-*-
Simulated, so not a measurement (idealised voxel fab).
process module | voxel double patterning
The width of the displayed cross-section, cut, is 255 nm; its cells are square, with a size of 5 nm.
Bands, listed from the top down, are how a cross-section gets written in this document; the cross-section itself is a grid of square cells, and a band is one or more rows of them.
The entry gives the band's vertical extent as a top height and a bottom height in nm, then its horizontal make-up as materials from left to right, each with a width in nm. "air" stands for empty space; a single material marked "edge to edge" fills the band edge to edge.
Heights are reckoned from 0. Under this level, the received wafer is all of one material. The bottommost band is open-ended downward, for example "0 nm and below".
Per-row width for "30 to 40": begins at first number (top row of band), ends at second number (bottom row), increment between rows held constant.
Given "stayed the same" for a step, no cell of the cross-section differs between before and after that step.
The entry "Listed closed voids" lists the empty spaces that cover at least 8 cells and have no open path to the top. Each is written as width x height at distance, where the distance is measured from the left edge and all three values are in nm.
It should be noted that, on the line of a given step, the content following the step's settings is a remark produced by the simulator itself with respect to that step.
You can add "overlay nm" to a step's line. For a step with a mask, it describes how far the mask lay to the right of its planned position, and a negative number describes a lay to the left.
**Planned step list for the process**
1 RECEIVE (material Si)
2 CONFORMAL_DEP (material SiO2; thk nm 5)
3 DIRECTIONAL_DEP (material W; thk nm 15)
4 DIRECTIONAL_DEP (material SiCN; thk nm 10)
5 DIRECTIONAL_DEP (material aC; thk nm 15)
-*-

▶ _Assignment_
Transcribe, with no changes, the listing above from its first line through the line with "after that step.", including that line, and stop once it is done.

▶ _Your response_
Simulated, so not a measurement (idealised voxel fab).
process module | voxel double patterning
The width of the displayed cross-section, cut, is 255 nm; its cells are square, with a size of 5 nm.
Bands, listed from the top down, are how a cross-section gets written in this document; the cross-section itself is a grid of square cells, and a band is one or more rows of them.
The entry gives the band's vertical extent as a top height and a bottom height in nm, then its horizontal make-up as materials from left to right, each with a width in nm. "air" stands for empty space; a single material marked "edge to edge" fills the band edge to edge.
Heights are reckoned from 0. Under this level, the received wafer is all of one material. The bottommost band is open-ended downward, for example "0 nm and below".
Per-row width for "30 to 40": begins at first number (top row of band), ends at second number (bottom row), increment between rows held constant.
Given "stayed the same" for a step, no cell of the cross-section differs between before and after that step.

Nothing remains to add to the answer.